[Opening Supplied information section]

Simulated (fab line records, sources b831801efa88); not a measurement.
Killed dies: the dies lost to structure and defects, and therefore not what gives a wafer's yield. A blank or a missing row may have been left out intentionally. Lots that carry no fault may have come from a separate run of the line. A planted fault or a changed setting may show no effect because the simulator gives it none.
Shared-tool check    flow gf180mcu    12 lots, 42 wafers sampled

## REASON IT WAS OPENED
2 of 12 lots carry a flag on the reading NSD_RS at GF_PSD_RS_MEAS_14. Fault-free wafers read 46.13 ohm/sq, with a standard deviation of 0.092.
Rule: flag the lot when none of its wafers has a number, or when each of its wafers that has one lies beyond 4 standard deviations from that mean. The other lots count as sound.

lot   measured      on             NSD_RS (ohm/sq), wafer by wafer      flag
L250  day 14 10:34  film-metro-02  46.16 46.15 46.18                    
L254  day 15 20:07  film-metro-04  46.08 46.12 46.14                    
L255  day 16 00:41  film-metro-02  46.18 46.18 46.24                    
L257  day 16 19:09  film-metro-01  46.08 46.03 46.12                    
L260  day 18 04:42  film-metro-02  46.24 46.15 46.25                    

[Closing Supplied information section]

Brief ▸ Down to the final line, the data above must be copied exactly.

Answer section ▸
Simulated (fab line records, sources b831801efa88); not a measurement.
Killed dies: the dies lost to structure and defects, and therefore not what gives a wafer's yield. A blank or a missing row may have been left out intentionally. Lots that carry no fault may have come from a separate run of the line. A planted fault or a changed setting may show no effect because the simulator gives it none.
Shared-tool check    flow gf180mcu    12 lots, 42 wafers sampled

## REASON IT WAS OPENED
2 of 12 lots carry a flag on the reading NSD_RS at GF_PSD_RS_MEAS_14. Fault-free wafers read 46.13 ohm/sq, with a standard deviation of 0.092.
Rule: flag the lot when none of its wafers has a number, or when each of its wafers that has one lies beyond 4 standard deviations from that mean. The other lots count as sound.

lot   measured      on             NSD_RS (ohm/sq), wafer by wafer      flag
L250  day 14 10:34  film-metro-02  46.16 46.15 46.18                    
L254  day 15 20:07  film-metro-04  46.08 46.12 46.14                    
L255  day 16 00:41  film-metro-02  46.18 46.18 46.24                    
L257  day 16 19:09  film-metro-01  46.08 46.03 46.12                    
L260  day 18 04:42  film-metro-02  46.24 46.15 46.25                    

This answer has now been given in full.